Task item:
Down to the final line, print the records again exactly.

Data to examine:
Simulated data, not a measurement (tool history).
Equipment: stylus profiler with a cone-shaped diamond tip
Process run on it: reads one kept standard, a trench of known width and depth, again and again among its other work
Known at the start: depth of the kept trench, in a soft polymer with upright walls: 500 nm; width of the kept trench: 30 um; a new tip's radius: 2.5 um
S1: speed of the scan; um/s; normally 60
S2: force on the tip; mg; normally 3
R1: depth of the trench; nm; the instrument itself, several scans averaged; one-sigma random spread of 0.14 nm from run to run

Answer area:
Simulated data, not a measurement (tool history).
Equipment: stylus profiler with a cone-shaped diamond tip
Process run on it: reads one kept standard, a trench of known width and depth, again and again among its other work
Known at the start: depth of the kept trench, in a soft polymer with upright walls: 500 nm; width of the kept trench: 30 um; a new tip's radius: 2.5 um
S1: speed of the scan; um/s; normally 60
S2: force on the tip; mg; normally 3
R1: depth of the trench; nm; the instrument itself, several scans averaged; one-sigma random spread of 0.14 nm from run to run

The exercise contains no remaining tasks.